*Brief*
Set each line of the records down again exactly, please.

━━━━━━━━━━

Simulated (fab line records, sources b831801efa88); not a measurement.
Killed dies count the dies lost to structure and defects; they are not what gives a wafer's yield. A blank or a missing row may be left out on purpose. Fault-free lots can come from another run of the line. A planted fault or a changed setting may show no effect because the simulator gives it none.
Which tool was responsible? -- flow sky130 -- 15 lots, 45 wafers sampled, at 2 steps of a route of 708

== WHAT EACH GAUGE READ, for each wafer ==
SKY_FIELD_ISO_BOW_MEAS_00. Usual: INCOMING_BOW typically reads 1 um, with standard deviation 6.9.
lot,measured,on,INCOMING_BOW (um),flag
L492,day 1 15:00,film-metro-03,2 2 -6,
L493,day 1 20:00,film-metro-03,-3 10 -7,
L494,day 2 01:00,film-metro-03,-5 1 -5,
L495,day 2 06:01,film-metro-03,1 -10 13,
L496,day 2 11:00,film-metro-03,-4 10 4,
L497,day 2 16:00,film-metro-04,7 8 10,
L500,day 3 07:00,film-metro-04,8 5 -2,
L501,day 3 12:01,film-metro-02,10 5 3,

━━━━━━━━━━

*Response box*
Simulated (fab line records, sources b831801efa88); not a measurement.
Killed dies count the dies lost to structure and defects; they are not what gives a wafer's yield. A blank or a missing row may be left out on purpose. Fault-free lots can come from another run of the line. A planted fault or a changed setting may show no effect because the simulator gives it none.
Which tool was responsible? -- flow sky130 -- 15 lots, 45 wafers sampled, at 2 steps of a route of 708

== WHAT EACH GAUGE READ, for each wafer ==
SKY_FIELD_ISO_BOW_MEAS_00. Usual: INCOMING_BOW typically reads 1 um, with standard deviation 6.9.
lot,measured,on,INCOMING_BOW (um),flag
L492,day 1 15:00,film-metro-03,2 2 -6,
L493,day 1 20:00,film-metro-03,-3 10 -7,
L494,day 2 01:00,film-metro-03,-5 1 -5,
L495,day 2 06:01,film-metro-03,1 -10 13,
L496,day 2 11:00,film-metro-03,-4 10 4,
L497,day 2 16:00,film-metro-04,7 8 10,
L500,day 3 07:00,film-metro-04,8 5 -2,
L501,day 3 12:01,film-metro-02,10 5 3,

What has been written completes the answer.